▶ DATA FOR REVIEW:
***
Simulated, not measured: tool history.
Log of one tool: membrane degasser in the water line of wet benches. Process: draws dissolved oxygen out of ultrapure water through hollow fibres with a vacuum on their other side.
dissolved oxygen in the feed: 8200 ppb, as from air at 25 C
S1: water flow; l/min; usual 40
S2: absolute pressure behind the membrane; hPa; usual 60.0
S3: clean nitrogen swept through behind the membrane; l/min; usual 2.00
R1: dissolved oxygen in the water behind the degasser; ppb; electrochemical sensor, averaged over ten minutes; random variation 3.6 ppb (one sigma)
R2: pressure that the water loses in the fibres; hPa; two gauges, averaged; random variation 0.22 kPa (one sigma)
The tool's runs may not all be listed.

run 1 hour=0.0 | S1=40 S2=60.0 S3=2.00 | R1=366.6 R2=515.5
***

Generate a verbatim printout of all the entries.

▶ EXERCISE RESULT:
Simulated, not measured: tool history.
Log of one tool: membrane degasser in the water line of wet benches. Process: draws dissolved oxygen out of ultrapure water through hollow fibres with a vacuum on their other side.
dissolved oxygen in the feed: 8200 ppb, as from air at 25 C
S1: water flow; l/min; usual 40
S2: absolute pressure behind the membrane; hPa; usual 60.0
S3: clean nitrogen swept through behind the membrane; l/min; usual 2.00
R1: dissolved oxygen in the water behind the degasser; ppb; electrochemical sensor, averaged over ten minutes; random variation 3.6 ppb (one sigma)
R2: pressure that the water loses in the fibres; hPa; two gauges, averaged; random variation 0.22 kPa (one sigma)
The tool's runs may not all be listed.

run 1 hour=0.0 | S1=40 S2=60.0 S3=2.00 | R1=366.6 R2=515.5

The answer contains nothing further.